## BRIEF
Take the lines below beginning at the line that has "Log of one tool: a" and stopping after the line that has "removed: film removed, the", and print them exactly as they are, with no other lines.

↓
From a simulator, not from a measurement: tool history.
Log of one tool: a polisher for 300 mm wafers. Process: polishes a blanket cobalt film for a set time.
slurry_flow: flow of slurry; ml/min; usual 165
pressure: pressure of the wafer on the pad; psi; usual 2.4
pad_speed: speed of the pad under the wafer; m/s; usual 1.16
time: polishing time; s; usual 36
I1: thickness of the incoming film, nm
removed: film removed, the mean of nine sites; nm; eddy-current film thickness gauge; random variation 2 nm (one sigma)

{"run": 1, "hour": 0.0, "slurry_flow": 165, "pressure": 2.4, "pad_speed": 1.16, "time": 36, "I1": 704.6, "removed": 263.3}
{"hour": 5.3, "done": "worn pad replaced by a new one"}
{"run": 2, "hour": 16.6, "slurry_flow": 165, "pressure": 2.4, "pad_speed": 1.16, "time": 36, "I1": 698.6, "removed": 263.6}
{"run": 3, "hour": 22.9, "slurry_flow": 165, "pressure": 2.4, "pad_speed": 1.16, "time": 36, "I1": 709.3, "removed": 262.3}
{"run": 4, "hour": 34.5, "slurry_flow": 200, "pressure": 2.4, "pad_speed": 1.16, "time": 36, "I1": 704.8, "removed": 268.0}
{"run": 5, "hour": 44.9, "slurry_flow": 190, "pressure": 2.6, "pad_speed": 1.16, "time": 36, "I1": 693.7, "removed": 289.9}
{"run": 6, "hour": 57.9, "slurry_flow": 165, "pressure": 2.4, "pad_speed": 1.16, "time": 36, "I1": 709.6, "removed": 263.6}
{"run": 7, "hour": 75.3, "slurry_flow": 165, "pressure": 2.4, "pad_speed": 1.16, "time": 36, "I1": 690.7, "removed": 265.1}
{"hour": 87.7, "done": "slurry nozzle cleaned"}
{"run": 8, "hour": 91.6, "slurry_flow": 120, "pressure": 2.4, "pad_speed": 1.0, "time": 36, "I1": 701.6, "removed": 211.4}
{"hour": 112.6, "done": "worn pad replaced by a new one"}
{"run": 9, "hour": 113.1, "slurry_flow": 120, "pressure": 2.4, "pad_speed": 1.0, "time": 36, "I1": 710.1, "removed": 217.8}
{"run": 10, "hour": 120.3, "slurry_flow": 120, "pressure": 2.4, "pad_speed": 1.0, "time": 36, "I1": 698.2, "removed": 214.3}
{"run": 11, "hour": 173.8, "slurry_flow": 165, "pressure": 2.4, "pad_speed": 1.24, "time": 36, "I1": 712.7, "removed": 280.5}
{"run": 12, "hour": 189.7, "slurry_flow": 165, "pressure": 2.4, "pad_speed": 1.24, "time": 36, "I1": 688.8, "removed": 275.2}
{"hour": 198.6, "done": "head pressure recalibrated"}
↑

## RESPONSE
Log of one tool: a polisher for 300 mm wafers. Process: polishes a blanket cobalt film for a set time.
slurry_flow: flow of slurry; ml/min; usual 165
pressure: pressure of the wafer on the pad; psi; usual 2.4
pad_speed: speed of the pad under the wafer; m/s; usual 1.16
time: polishing time; s; usual 36
I1: thickness of the incoming film, nm
removed: film removed, the mean of nine sites; nm; eddy-current film thickness gauge; random variation 2 nm (one sigma)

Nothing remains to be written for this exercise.